**Excerpted records:**
··········

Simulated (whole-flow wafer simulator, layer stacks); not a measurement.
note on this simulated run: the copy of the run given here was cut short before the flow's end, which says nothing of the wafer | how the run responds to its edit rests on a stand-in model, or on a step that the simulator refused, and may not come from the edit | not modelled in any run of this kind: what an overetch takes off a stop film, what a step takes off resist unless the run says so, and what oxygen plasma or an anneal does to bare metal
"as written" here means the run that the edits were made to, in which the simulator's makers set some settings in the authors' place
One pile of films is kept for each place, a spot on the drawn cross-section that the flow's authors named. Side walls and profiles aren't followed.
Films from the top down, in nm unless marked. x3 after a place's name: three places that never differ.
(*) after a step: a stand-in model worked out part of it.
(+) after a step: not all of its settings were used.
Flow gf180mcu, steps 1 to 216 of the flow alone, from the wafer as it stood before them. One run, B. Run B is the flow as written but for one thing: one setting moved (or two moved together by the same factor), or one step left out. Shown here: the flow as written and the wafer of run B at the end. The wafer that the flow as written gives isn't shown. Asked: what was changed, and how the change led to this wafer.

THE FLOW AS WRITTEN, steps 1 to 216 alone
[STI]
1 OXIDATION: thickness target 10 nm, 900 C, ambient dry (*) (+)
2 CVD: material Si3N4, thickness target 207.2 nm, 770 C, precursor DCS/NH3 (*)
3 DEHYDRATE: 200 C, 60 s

··········

**Exercise:** Transcribe, exactly as written, all lines of the entries above from the first to the one containing "the authors' place", and no more.

**Reply:**
Simulated (whole-flow wafer simulator, layer stacks); not a measurement.
note on this simulated run: the copy of the run given here was cut short before the flow's end, which says nothing of the wafer | how the run responds to its edit rests on a stand-in model, or on a step that the simulator refused, and may not come from the edit | not modelled in any run of this kind: what an overetch takes off a stop film, what a step takes off resist unless the run says so, and what oxygen plasma or an anneal does to bare metal
"as written" here means the run that the edits were made to, in which the simulator's makers set some settings in the authors' place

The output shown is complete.